> WORK TASK: Look through the records below for the line with "sound on rie_si-06". Return that line and each one after it up to and including the line with "drypump_motor_current_A, oes_product_au, throttle_valve_pct", exactly.

> ENTRIES SUPPLIED:
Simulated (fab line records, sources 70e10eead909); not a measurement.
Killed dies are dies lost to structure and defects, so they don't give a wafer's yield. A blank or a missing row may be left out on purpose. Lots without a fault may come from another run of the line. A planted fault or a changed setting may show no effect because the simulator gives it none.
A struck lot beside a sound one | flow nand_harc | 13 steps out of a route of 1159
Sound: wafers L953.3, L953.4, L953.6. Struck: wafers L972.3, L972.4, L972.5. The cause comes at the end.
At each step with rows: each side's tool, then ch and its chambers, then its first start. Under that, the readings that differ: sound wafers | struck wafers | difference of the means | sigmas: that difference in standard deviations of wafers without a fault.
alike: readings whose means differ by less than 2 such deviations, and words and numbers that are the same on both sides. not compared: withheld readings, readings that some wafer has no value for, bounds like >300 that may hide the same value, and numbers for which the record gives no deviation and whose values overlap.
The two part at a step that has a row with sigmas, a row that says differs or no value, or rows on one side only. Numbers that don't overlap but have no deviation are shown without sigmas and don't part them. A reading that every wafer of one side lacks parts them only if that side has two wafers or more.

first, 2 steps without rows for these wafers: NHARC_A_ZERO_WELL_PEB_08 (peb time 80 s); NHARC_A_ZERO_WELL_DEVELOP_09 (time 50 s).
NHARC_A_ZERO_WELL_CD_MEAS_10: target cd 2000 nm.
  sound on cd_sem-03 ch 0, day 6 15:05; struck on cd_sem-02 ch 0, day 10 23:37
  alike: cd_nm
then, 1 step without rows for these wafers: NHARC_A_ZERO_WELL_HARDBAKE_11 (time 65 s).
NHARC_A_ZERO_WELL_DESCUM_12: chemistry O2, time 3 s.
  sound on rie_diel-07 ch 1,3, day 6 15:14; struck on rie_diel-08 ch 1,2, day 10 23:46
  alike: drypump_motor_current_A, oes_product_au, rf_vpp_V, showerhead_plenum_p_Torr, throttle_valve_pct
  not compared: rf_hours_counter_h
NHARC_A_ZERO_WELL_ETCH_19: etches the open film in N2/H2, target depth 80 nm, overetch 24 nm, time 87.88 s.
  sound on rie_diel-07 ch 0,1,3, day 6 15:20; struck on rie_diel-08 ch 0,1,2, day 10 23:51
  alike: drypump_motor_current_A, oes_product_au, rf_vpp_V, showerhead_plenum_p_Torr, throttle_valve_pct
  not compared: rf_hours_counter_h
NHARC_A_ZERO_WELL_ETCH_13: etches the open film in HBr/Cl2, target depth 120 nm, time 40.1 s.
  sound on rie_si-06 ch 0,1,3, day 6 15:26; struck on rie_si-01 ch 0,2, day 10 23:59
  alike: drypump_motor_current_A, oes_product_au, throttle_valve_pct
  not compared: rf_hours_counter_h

> PROBLEM SOLUTION:
  sound on rie_si-06 ch 0,1,3, day 6 15:26; struck on rie_si-01 ch 0,2, day 10 23:59
  alike: drypump_motor_current_A, oes_product_au, throttle_valve_pct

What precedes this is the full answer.